## DATA LISTING
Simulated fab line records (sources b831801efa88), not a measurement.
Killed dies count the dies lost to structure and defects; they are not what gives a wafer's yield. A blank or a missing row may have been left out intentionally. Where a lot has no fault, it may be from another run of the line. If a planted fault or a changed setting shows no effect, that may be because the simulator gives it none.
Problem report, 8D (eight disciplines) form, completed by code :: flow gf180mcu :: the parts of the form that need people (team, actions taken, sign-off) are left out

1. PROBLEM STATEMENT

## WORK ORDER
Every record above should be written out exactly.

## ANSWER SPACE
Simulated fab line records (sources b831801efa88), not a measurement.
Killed dies count the dies lost to structure and defects; they are not what gives a wafer's yield. A blank or a missing row may have been left out intentionally. Where a lot has no fault, it may be from another run of the line. If a planted fault or a changed setting shows no effect, that may be because the simulator gives it none.
Problem report, 8D (eight disciplines) form, completed by code :: flow gf180mcu :: the parts of the form that need people (team, actions taken, sign-off) are left out

1. PROBLEM STATEMENT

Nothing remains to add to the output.